Recorded information Block Start

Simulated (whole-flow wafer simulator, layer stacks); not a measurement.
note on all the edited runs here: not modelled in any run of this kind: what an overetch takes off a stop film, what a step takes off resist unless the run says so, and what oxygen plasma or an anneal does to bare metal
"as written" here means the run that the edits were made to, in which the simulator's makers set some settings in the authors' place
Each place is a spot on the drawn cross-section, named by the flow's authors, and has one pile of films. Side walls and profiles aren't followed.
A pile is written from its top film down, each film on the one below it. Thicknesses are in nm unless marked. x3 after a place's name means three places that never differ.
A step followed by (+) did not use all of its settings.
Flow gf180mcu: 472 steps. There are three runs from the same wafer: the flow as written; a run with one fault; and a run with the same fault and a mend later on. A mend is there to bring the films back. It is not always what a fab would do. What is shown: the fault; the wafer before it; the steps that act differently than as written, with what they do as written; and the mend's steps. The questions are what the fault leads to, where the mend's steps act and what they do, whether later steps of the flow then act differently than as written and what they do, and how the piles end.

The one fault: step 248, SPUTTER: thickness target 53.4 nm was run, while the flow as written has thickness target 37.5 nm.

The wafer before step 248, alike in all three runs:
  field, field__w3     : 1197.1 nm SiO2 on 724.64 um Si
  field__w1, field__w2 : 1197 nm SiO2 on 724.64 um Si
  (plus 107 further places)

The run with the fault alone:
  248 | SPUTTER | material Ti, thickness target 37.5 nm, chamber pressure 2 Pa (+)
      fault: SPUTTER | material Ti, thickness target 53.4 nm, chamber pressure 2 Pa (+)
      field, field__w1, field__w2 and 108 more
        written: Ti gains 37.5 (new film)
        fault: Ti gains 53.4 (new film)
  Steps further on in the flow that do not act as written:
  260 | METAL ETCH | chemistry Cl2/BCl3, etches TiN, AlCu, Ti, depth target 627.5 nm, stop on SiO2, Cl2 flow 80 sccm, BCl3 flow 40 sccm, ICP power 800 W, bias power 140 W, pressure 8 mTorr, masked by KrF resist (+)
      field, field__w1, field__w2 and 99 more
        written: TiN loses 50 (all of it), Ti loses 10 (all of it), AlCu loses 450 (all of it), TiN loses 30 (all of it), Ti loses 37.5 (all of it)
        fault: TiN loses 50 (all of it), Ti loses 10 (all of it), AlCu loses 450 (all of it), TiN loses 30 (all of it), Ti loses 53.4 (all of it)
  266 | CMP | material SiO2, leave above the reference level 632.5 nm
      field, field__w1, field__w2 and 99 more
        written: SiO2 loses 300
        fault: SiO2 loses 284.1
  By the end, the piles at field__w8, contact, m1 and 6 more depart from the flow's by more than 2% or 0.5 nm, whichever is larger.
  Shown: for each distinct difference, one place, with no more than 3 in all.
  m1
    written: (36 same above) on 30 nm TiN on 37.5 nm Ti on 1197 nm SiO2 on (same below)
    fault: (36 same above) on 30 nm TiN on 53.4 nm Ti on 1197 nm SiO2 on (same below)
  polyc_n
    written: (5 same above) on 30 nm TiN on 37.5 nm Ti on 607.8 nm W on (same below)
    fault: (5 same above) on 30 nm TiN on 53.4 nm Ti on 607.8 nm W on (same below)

Recorded information Block End

*Requirement:*
Given the records above, reproduce precisely and only the lines between the line holding "fault: SPUTTER |" and the line holding "Steps further on", inclusive.

*Exercise response:*
      fault: SPUTTER | material Ti, thickness target 53.4 nm, chamber pressure 2 Pa (+)
      field, field__w1, field__w2 and 108 more
        written: Ti gains 37.5 (new film)
        fault: Ti gains 53.4 (new film)
  Steps further on in the flow that do not act as written:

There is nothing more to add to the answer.